━━ Records shown ━━
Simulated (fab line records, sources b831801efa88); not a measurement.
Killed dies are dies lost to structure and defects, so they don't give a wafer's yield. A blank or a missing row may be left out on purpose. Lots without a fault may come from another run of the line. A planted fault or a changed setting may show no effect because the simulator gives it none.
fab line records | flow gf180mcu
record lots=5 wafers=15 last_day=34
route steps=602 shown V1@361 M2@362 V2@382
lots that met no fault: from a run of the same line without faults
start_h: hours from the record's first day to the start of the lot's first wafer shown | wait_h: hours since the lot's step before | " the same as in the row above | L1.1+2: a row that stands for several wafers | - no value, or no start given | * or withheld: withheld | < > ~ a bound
━━━

■ **Task item**
Look above for the line holding "fab line records | flow gf180mcu". Print it and every line after it, exactly, through the line holding "lots that met".

■ **Exercise answer**
fab line records | flow gf180mcu
record lots=5 wafers=15 last_day=34
route steps=602 shown V1@361 M2@362 V2@382
lots that met no fault: from a run of the same line without faults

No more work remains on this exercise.